:: Data provided

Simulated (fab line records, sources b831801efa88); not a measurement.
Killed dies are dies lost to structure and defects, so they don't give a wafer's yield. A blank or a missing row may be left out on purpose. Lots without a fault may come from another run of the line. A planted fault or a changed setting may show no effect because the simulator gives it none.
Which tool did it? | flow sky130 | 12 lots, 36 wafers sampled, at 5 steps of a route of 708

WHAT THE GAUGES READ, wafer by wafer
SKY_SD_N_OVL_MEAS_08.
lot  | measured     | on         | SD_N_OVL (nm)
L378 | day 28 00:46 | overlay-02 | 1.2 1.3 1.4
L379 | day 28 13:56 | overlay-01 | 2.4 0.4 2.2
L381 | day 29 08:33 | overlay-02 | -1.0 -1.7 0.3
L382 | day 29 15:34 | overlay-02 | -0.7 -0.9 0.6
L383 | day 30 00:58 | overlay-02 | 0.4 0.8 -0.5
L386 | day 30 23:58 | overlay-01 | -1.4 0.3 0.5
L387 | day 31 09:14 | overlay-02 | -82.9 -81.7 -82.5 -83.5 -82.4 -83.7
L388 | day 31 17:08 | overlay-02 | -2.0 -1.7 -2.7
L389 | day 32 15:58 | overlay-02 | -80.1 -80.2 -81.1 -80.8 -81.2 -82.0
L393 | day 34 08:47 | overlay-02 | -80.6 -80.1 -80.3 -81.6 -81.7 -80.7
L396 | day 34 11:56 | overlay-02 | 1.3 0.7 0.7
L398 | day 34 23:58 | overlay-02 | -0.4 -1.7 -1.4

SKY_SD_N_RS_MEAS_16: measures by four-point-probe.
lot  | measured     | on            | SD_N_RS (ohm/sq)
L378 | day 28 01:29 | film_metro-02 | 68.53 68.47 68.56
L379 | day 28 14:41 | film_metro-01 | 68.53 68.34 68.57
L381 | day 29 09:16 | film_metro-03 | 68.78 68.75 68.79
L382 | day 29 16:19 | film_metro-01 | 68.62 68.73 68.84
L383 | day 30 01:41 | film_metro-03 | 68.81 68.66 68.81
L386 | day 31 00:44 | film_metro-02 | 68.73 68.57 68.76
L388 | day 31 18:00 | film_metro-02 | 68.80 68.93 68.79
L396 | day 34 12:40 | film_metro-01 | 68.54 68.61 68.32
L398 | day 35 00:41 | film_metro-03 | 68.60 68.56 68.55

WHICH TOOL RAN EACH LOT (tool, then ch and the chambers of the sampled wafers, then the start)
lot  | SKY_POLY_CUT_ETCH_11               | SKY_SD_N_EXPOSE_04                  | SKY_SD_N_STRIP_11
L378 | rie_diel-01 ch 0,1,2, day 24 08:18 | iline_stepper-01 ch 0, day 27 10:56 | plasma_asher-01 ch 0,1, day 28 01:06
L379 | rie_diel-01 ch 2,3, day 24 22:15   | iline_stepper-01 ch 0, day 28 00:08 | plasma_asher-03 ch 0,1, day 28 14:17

::::

Work task - Retype the entries above exactly, but only from the line containing "L379 | day 28 14:41" through the line containing "L388 | day 31 18:00", both included.

Task answer -
L379 | day 28 14:41 | film_metro-01 | 68.53 68.34 68.57
L381 | day 29 09:16 | film_metro-03 | 68.78 68.75 68.79
L382 | day 29 16:19 | film_metro-01 | 68.62 68.73 68.84
L383 | day 30 01:41 | film_metro-03 | 68.81 68.66 68.81
L386 | day 31 00:44 | film_metro-02 | 68.73 68.57 68.76
L388 | day 31 18:00 | film_metro-02 | 68.80 68.93 68.79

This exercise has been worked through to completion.